## Required action
Under this line are the records; write out word for word the part that begins at the line containing "Process module in" and ends at the line containing "Beneath 0, the", and no more.

_ _ _ _ _ _ _

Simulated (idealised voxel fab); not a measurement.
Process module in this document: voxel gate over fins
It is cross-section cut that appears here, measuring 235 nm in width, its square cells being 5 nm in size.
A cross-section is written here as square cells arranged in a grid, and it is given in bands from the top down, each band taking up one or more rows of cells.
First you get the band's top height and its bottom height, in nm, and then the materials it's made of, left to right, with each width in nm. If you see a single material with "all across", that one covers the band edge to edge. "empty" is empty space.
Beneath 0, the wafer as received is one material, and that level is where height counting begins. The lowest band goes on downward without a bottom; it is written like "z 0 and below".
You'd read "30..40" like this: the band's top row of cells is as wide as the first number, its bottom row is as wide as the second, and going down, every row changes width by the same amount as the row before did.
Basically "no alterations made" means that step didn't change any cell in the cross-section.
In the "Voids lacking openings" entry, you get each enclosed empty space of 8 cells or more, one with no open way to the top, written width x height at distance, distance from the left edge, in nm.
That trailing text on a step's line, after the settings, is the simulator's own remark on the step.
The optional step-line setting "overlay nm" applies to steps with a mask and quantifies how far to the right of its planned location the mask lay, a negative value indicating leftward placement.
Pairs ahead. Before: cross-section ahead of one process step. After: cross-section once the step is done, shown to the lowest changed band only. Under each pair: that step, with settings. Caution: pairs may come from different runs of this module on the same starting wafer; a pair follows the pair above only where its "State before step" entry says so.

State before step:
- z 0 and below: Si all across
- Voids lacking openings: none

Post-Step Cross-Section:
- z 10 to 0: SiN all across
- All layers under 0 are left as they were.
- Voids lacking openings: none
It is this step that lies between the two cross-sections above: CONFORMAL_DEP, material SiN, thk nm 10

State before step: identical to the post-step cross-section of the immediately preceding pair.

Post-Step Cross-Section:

_ _ _ _ _ _ _

## Response
Process module in this document: voxel gate over fins
It is cross-section cut that appears here, measuring 235 nm in width, its square cells being 5 nm in size.
A cross-section is written here as square cells arranged in a grid, and it is given in bands from the top down, each band taking up one or more rows of cells.
First you get the band's top height and its bottom height, in nm, and then the materials it's made of, left to right, with each width in nm. If you see a single material with "all across", that one covers the band edge to edge. "empty" is empty space.
Beneath 0, the wafer as received is one material, and that level is where height counting begins. The lowest band goes on downward without a bottom; it is written like "z 0 and below".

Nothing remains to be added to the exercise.